☆ ☆ ☆ ☆

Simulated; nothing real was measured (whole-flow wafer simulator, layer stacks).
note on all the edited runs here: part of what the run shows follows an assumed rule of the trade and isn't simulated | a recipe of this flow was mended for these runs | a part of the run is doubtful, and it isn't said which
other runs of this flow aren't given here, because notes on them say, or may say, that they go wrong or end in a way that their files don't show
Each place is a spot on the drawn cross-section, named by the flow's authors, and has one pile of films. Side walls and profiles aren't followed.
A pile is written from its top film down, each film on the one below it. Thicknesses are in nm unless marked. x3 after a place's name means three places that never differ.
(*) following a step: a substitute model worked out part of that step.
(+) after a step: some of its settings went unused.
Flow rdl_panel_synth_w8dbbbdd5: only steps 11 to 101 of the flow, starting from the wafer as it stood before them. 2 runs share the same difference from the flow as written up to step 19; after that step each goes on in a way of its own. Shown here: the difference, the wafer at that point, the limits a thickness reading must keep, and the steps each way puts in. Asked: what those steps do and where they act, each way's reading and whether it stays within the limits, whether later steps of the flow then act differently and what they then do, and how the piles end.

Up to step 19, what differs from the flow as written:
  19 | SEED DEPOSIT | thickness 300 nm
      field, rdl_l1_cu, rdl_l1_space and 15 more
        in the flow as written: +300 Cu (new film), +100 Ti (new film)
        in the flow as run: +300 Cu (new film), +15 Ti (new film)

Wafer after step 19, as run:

☆ ☆ ☆ ☆

▶ **BRIEF**: In the answer, each line of the data must appear exactly as written.

▶ **RESULT**:
Simulated; nothing real was measured (whole-flow wafer simulator, layer stacks).
note on all the edited runs here: part of what the run shows follows an assumed rule of the trade and isn't simulated | a recipe of this flow was mended for these runs | a part of the run is doubtful, and it isn't said which
other runs of this flow aren't given here, because notes on them say, or may say, that they go wrong or end in a way that their files don't show
Each place is a spot on the drawn cross-section, named by the flow's authors, and has one pile of films. Side walls and profiles aren't followed.
A pile is written from its top film down, each film on the one below it. Thicknesses are in nm unless marked. x3 after a place's name means three places that never differ.
(*) following a step: a substitute model worked out part of that step.
(+) after a step: some of its settings went unused.
Flow rdl_panel_synth_w8dbbbdd5: only steps 11 to 101 of the flow, starting from the wafer as it stood before them. 2 runs share the same difference from the flow as written up to step 19; after that step each goes on in a way of its own. Shown here: the difference, the wafer at that point, the limits a thickness reading must keep, and the steps each way puts in. Asked: what those steps do and where they act, each way's reading and whether it stays within the limits, whether later steps of the flow then act differently and what they then do, and how the piles end.

Up to step 19, what differs from the flow as written:
  19 | SEED DEPOSIT | thickness 300 nm
      field, rdl_l1_cu, rdl_l1_space and 15 more
        in the flow as written: +300 Cu (new film), +100 Ti (new film)
        in the flow as run: +300 Cu (new film), +15 Ti (new film)

Wafer after step 19, as run:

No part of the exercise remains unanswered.